Activity. For each record that follows, write out an identical copy.

%%
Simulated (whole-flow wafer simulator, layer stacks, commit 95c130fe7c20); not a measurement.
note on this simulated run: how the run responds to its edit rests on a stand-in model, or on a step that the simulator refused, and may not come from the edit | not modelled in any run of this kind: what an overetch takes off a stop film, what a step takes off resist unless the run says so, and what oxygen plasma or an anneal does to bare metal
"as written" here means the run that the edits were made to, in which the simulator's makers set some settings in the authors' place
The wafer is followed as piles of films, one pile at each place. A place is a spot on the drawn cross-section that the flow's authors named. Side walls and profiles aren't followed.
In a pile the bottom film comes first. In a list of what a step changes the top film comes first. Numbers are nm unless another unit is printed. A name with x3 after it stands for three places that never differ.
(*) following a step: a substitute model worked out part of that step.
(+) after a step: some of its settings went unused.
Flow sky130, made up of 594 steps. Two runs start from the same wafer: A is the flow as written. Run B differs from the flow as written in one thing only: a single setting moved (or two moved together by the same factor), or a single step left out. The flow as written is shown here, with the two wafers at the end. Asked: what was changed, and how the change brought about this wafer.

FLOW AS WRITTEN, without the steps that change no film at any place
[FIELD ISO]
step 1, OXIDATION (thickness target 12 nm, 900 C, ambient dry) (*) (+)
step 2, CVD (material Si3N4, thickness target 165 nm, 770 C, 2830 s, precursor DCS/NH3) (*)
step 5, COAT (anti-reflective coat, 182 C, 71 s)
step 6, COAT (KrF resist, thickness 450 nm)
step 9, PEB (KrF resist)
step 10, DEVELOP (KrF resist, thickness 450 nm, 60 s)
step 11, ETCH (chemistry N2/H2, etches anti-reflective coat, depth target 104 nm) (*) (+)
%%

Response.
Simulated (whole-flow wafer simulator, layer stacks, commit 95c130fe7c20); not a measurement.
note on this simulated run: how the run responds to its edit rests on a stand-in model, or on a step that the simulator refused, and may not come from the edit | not modelled in any run of this kind: what an overetch takes off a stop film, what a step takes off resist unless the run says so, and what oxygen plasma or an anneal does to bare metal
"as written" here means the run that the edits were made to, in which the simulator's makers set some settings in the authors' place
The wafer is followed as piles of films, one pile at each place. A place is a spot on the drawn cross-section that the flow's authors named. Side walls and profiles aren't followed.
In a pile the bottom film comes first. In a list of what a step changes the top film comes first. Numbers are nm unless another unit is printed. A name with x3 after it stands for three places that never differ.
(*) following a step: a substitute model worked out part of that step.
(+) after a step: some of its settings went unused.
Flow sky130, made up of 594 steps. Two runs start from the same wafer: A is the flow as written. Run B differs from the flow as written in one thing only: a single setting moved (or two moved together by the same factor), or a single step left out. The flow as written is shown here, with the two wafers at the end. Asked: what was changed, and how the change brought about this wafer.

FLOW AS WRITTEN, without the steps that change no film at any place
[FIELD ISO]
step 1, OXIDATION (thickness target 12 nm, 900 C, ambient dry) (*) (+)
step 2, CVD (material Si3N4, thickness target 165 nm, 770 C, 2830 s, precursor DCS/NH3) (*)
step 5, COAT (anti-reflective coat, 182 C, 71 s)
step 6, COAT (KrF resist, thickness 450 nm)
step 9, PEB (KrF resist)
step 10, DEVELOP (KrF resist, thickness 450 nm, 60 s)
step 11, ETCH (chemistry N2/H2, etches anti-reflective coat, depth target 104 nm) (*) (+)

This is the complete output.